Start to finish, reproduce the records below with nothing missing.

─── Data provided
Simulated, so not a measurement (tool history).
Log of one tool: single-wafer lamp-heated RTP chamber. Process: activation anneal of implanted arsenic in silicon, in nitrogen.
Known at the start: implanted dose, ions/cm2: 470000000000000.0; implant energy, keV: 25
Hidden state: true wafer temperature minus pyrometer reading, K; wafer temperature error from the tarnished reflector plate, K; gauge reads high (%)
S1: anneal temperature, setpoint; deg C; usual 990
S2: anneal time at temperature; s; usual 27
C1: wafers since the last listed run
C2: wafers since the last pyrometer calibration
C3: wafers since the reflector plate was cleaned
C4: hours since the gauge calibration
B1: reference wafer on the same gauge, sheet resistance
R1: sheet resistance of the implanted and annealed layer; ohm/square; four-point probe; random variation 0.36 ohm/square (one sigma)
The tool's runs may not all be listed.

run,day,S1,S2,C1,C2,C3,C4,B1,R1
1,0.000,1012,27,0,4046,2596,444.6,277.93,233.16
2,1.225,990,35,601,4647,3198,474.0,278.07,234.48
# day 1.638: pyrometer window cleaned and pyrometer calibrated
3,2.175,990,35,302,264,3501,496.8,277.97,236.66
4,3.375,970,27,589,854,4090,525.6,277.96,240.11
──────

Answer space:
Simulated, so not a measurement (tool history).
Log of one tool: single-wafer lamp-heated RTP chamber. Process: activation anneal of implanted arsenic in silicon, in nitrogen.
Known at the start: implanted dose, ions/cm2: 470000000000000.0; implant energy, keV: 25
Hidden state: true wafer temperature minus pyrometer reading, K; wafer temperature error from the tarnished reflector plate, K; gauge reads high (%)
S1: anneal temperature, setpoint; deg C; usual 990
S2: anneal time at temperature; s; usual 27
C1: wafers since the last listed run
C2: wafers since the last pyrometer calibration
C3: wafers since the reflector plate was cleaned
C4: hours since the gauge calibration
B1: reference wafer on the same gauge, sheet resistance
R1: sheet resistance of the implanted and annealed layer; ohm/square; four-point probe; random variation 0.36 ohm/square (one sigma)
The tool's runs may not all be listed.

run,day,S1,S2,C1,C2,C3,C4,B1,R1
1,0.000,1012,27,0,4046,2596,444.6,277.93,233.16
2,1.225,990,35,601,4647,3198,474.0,278.07,234.48
# day 1.638: pyrometer window cleaned and pyrometer calibrated
3,2.175,990,35,302,264,3501,496.8,277.97,236.66
4,3.375,970,27,589,854,4090,525.6,277.96,240.11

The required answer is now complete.